▶ _Data listing_:
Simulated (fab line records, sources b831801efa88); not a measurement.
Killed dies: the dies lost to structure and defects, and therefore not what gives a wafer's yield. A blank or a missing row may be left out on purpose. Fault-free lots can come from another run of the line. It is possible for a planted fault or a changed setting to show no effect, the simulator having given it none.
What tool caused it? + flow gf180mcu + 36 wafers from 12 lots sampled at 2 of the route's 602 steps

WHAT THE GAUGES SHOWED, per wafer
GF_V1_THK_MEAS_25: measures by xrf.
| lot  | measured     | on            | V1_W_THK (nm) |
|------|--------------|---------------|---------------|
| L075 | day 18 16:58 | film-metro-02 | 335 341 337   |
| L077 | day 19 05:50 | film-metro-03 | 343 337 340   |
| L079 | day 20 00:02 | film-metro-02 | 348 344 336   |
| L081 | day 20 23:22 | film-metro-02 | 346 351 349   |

▶ _Required action_:
The reply must repeat all of the records precisely.

▶ _Exercise answer_:
Simulated (fab line records, sources b831801efa88); not a measurement.
Killed dies: the dies lost to structure and defects, and therefore not what gives a wafer's yield. A blank or a missing row may be left out on purpose. Fault-free lots can come from another run of the line. It is possible for a planted fault or a changed setting to show no effect, the simulator having given it none.
What tool caused it? + flow gf180mcu + 36 wafers from 12 lots sampled at 2 of the route's 602 steps

WHAT THE GAUGES SHOWED, per wafer
GF_V1_THK_MEAS_25: measures by xrf.
| lot  | measured     | on            | V1_W_THK (nm) |
|------|--------------|---------------|---------------|
| L075 | day 18 16:58 | film-metro-02 | 335 341 337   |
| L077 | day 19 05:50 | film-metro-03 | 343 337 340   |
| L079 | day 20 00:02 | film-metro-02 | 348 344 336   |
| L081 | day 20 23:22 | film-metro-02 | 346 351 349   |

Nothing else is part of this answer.